== == ==

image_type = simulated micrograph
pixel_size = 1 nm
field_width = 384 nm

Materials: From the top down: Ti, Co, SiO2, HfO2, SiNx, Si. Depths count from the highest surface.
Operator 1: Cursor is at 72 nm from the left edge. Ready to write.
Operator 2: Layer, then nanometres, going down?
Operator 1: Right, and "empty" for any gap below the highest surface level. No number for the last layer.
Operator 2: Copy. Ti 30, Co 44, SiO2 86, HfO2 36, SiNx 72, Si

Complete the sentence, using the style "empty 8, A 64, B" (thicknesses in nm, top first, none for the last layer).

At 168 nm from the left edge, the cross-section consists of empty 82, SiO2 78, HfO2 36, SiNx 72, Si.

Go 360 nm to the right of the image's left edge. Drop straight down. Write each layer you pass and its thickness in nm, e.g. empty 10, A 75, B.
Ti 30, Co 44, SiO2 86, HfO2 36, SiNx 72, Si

== == ==

Copy each entry above exactly, leaving nothing out.

image_type = simulated micrograph
pixel_size = 1 nm
field_width = 384 nm

Materials: From the top down: Ti, Co, SiO2, HfO2, SiNx, Si. Depths count from the highest surface.
Operator 1: Cursor is at 72 nm from the left edge. Ready to write.
Operator 2: Layer, then nanometres, going down?
Operator 1: Right, and "empty" for any gap below the highest surface level. No number for the last layer.
Operator 2: Copy. Ti 30, Co 44, SiO2 86, HfO2 36, SiNx 72, Si

Complete the sentence, using the style "empty 8, A 64, B" (thicknesses in nm, top first, none for the last layer).

At 168 nm from the left edge, the cross-section consists of empty 82, SiO2 78, HfO2 36, SiNx 72, Si.

Go 360 nm to the right of the image's left edge. Drop straight down. Write each layer you pass and its thickness in nm, e.g. empty 10, A 75, B.
Ti 30, Co 44, SiO2 86, HfO2 36, SiNx 72, Si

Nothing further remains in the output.